▸ Action item:
Copy exactly the lines of the material below that run from the one containing "cross-section cut | 240 nm wide | cells 5 nm" through the one containing "A cross-section is". Copy no other lines.

▸ Dataset:
----------

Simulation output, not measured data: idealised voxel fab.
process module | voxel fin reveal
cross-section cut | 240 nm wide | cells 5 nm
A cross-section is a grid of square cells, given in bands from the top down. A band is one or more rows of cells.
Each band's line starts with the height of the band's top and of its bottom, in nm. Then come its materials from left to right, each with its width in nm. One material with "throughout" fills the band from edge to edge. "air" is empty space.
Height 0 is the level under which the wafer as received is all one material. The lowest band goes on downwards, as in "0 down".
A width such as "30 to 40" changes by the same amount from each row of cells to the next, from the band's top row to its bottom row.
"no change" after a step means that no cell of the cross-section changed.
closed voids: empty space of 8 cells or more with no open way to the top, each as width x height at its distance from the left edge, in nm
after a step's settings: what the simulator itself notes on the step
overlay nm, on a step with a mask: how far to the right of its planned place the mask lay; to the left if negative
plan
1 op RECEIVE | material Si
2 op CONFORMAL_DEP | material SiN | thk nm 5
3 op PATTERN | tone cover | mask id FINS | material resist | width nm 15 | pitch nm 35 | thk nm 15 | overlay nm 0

----------

▸ Your solution:
cross-section cut | 240 nm wide | cells 5 nm
A cross-section is a grid of square cells, given in bands from the top down. A band is one or more rows of cells.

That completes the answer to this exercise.